** Work instruction **
Read the listing below. Then repeat it exactly.

*** Given information ***
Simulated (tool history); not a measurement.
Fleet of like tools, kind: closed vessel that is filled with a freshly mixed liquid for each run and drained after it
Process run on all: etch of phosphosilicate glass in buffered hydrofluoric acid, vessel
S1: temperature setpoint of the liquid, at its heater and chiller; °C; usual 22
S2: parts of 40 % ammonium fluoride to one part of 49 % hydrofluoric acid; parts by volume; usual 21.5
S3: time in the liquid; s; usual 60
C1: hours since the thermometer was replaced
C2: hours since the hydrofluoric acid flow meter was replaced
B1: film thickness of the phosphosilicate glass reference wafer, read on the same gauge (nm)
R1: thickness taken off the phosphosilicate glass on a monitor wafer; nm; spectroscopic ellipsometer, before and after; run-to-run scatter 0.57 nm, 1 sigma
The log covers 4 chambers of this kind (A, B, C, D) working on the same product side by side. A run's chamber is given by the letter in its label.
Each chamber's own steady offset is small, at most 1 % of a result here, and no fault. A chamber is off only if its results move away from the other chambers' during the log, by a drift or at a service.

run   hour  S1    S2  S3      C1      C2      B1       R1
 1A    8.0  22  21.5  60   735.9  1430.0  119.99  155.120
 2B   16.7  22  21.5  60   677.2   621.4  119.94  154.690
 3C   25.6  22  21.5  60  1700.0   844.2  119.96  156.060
*** End of Given information ***

** Answer space **
Simulated (tool history); not a measurement.
Fleet of like tools, kind: closed vessel that is filled with a freshly mixed liquid for each run and drained after it
Process run on all: etch of phosphosilicate glass in buffered hydrofluoric acid, vessel
S1: temperature setpoint of the liquid, at its heater and chiller; °C; usual 22
S2: parts of 40 % ammonium fluoride to one part of 49 % hydrofluoric acid; parts by volume; usual 21.5
S3: time in the liquid; s; usual 60
C1: hours since the thermometer was replaced
C2: hours since the hydrofluoric acid flow meter was replaced
B1: film thickness of the phosphosilicate glass reference wafer, read on the same gauge (nm)
R1: thickness taken off the phosphosilicate glass on a monitor wafer; nm; spectroscopic ellipsometer, before and after; run-to-run scatter 0.57 nm, 1 sigma
The log covers 4 chambers of this kind (A, B, C, D) working on the same product side by side. A run's chamber is given by the letter in its label.
Each chamber's own steady offset is small, at most 1 % of a result here, and no fault. A chamber is off only if its results move away from the other chambers' during the log, by a drift or at a service.

run   hour  S1    S2  S3      C1      C2      B1       R1
 1A    8.0  22  21.5  60   735.9  1430.0  119.99  155.120
 2B   16.7  22  21.5  60   677.2   621.4  119.94  154.690
 3C   25.6  22  21.5  60  1700.0   844.2  119.96  156.060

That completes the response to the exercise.